• Supplied entries:
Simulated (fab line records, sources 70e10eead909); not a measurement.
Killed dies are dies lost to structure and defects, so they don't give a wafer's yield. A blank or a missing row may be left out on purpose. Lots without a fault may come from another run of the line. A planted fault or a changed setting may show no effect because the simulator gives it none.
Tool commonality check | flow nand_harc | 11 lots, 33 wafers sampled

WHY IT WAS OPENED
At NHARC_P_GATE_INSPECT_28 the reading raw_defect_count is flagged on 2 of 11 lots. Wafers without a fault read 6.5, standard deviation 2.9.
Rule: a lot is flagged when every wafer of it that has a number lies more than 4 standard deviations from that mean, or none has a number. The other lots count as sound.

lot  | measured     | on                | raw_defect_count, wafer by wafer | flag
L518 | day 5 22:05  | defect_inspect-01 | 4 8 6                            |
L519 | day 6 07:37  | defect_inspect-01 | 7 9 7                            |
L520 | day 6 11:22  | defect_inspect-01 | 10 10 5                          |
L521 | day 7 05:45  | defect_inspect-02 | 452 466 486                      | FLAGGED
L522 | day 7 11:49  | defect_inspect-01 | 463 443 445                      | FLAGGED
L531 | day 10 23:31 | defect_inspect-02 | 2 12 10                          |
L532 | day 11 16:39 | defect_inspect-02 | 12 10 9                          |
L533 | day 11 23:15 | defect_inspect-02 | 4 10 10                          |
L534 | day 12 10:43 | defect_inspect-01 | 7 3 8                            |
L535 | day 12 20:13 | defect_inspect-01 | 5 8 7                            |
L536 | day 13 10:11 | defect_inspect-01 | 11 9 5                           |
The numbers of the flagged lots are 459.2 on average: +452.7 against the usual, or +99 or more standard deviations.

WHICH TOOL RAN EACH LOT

• Task item: Repeat exactly the lines of the listing above, from the one with "L533 | day 11" down to the one with "The numbers of"; both of those lines belong in the range.

• Exercise answer:
L533 | day 11 23:15 | defect_inspect-02 | 4 10 10                          |
L534 | day 12 10:43 | defect_inspect-01 | 7 3 8                            |
L535 | day 12 20:13 | defect_inspect-01 | 5 8 7                            |
L536 | day 13 10:11 | defect_inspect-01 | 11 9 5                           |
The numbers of the flagged lots are 459.2 on average: +452.7 against the usual, or +99 or more standard deviations.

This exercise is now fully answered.